THE DATA:
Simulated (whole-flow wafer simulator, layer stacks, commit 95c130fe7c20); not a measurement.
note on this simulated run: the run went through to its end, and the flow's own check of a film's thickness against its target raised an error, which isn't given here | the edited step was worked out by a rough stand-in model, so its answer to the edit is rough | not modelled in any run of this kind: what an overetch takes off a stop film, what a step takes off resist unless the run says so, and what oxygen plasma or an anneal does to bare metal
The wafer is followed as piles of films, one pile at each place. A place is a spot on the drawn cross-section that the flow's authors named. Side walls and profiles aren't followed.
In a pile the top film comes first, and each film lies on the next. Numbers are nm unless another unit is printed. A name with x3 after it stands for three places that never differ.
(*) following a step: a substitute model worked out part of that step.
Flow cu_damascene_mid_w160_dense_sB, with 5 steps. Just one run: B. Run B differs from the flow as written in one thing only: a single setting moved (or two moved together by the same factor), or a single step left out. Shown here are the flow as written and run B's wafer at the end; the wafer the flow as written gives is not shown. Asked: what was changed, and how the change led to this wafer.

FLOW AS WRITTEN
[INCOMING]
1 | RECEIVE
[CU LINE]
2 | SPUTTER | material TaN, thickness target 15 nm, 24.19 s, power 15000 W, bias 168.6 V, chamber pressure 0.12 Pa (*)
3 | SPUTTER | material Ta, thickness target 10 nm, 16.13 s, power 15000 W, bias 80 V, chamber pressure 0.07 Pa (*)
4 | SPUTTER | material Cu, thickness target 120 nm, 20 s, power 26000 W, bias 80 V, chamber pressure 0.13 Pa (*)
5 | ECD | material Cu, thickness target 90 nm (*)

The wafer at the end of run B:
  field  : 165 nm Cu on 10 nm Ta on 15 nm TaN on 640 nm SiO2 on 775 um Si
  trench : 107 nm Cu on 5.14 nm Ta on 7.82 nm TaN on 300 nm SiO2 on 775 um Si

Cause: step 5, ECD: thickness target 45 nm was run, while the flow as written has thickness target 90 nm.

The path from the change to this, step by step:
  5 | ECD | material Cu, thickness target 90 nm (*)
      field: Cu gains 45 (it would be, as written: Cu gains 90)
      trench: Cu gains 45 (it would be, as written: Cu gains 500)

WORK INSTRUCTION: Going back to the entries above, set down exactly the lines that begin at the one with "3 | SPUTTER" and end at the one with "640 nm SiO2 on 775 um Si", both included, and nothing else.

REPLY:
3 | SPUTTER | material Ta, thickness target 10 nm, 16.13 s, power 15000 W, bias 80 V, chamber pressure 0.07 Pa (*)
4 | SPUTTER | material Cu, thickness target 120 nm, 20 s, power 26000 W, bias 80 V, chamber pressure 0.13 Pa (*)
5 | ECD | material Cu, thickness target 90 nm (*)

The wafer at the end of run B:
  field  : 165 nm Cu on 10 nm Ta on 15 nm TaN on 640 nm SiO2 on 775 um Si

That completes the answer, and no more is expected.